» **BRIEF**: In the material below, find the line with "L949.1 overlay-02 - 67.02 - -0.7" and the line with "L959.2 overlay-01 - 117.43 - -0.4", then output those two lines and every line between them, exactly.

☆ ☆ ☆ ☆ ☆

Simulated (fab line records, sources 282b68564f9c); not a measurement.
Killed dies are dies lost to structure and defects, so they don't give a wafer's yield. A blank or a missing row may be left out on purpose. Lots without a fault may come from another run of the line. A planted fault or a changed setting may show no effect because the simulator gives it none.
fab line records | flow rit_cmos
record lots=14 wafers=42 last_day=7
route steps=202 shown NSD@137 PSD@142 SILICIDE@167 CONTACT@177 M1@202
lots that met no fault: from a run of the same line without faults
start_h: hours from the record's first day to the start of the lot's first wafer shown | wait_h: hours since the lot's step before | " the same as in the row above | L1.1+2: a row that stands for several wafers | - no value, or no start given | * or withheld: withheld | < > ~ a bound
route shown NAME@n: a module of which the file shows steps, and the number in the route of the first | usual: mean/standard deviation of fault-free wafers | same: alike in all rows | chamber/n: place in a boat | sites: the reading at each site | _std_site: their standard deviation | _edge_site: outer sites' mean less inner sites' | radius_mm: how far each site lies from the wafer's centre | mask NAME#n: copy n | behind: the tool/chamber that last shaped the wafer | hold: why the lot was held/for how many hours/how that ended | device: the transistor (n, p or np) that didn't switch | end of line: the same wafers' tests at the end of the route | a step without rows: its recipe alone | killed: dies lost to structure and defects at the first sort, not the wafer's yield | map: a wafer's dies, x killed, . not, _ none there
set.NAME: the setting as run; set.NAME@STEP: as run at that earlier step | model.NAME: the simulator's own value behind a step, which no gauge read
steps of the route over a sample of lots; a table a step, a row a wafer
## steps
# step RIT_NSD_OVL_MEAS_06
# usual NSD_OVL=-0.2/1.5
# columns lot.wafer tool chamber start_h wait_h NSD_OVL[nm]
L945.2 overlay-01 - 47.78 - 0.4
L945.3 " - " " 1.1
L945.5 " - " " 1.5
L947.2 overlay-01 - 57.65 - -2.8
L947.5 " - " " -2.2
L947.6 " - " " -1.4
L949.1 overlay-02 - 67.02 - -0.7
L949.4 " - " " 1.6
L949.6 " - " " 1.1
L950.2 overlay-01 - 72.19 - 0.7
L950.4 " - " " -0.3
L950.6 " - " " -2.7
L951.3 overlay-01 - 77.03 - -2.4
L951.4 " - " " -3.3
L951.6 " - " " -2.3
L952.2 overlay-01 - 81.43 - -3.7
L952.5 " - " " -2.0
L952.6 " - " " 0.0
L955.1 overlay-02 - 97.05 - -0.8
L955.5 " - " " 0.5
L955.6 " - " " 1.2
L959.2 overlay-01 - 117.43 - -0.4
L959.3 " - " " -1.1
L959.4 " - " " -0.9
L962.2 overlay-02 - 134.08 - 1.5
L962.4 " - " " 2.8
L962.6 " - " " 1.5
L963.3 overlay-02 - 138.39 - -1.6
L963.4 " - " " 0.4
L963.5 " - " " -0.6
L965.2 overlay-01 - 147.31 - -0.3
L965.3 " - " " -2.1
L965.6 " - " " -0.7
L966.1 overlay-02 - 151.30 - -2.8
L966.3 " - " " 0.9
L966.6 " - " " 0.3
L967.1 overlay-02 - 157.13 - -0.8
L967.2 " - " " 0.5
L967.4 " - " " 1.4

☆ ☆ ☆ ☆ ☆

» **TASK RESULT**:
L949.1 overlay-02 - 67.02 - -0.7
L949.4 " - " " 1.6
L949.6 " - " " 1.1
L950.2 overlay-01 - 72.19 - 0.7
L950.4 " - " " -0.3
L950.6 " - " " -2.7
L951.3 overlay-01 - 77.03 - -2.4
L951.4 " - " " -3.3
L951.6 " - " " -2.3
L952.2 overlay-01 - 81.43 - -3.7
L952.5 " - " " -2.0
L952.6 " - " " 0.0
L955.1 overlay-02 - 97.05 - -0.8
L955.5 " - " " 0.5
L955.6 " - " " 1.2
L959.2 overlay-01 - 117.43 - -0.4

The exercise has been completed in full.